---*---

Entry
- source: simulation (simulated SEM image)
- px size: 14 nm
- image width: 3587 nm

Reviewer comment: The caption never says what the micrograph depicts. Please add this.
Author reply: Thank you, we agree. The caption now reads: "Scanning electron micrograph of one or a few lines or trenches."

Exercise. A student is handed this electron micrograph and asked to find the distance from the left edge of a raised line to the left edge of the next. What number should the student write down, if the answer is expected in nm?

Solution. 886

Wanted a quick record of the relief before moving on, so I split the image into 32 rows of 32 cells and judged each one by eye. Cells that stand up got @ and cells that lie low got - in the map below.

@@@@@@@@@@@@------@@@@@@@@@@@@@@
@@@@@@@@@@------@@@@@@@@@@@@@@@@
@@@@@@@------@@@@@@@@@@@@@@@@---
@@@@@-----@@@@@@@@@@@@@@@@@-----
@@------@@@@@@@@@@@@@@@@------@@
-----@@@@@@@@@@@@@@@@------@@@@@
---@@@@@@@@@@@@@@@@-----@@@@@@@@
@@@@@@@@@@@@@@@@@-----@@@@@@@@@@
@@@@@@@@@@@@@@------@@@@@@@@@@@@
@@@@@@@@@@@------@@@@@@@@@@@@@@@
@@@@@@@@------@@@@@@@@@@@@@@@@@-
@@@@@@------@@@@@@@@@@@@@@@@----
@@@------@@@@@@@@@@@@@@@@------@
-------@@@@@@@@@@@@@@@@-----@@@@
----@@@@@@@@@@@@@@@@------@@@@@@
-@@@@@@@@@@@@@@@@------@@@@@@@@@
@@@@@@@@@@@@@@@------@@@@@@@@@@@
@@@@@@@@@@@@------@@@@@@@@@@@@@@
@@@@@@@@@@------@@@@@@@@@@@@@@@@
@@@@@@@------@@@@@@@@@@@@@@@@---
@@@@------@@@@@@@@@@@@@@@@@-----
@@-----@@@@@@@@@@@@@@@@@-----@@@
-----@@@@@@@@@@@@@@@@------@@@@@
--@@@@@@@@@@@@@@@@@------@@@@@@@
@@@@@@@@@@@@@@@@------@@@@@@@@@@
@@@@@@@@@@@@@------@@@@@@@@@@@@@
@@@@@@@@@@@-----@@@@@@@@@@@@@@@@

---*---

(Work request) The expected output is exactly the lines of the listing above between the line holding "- image width: 3587 nm" and the line holding "Solution. 886", inclusive.

(Written answer)
- image width: 3587 nm

Reviewer comment: The caption never says what the micrograph depicts. Please add this.
Author reply: Thank you, we agree. The caption now reads: "Scanning electron micrograph of one or a few lines or trenches."

Exercise. A student is handed this electron micrograph and asked to find the distance from the left edge of a raised line to the left edge of the next. What number should the student write down, if the answer is expected in nm?

Solution. 886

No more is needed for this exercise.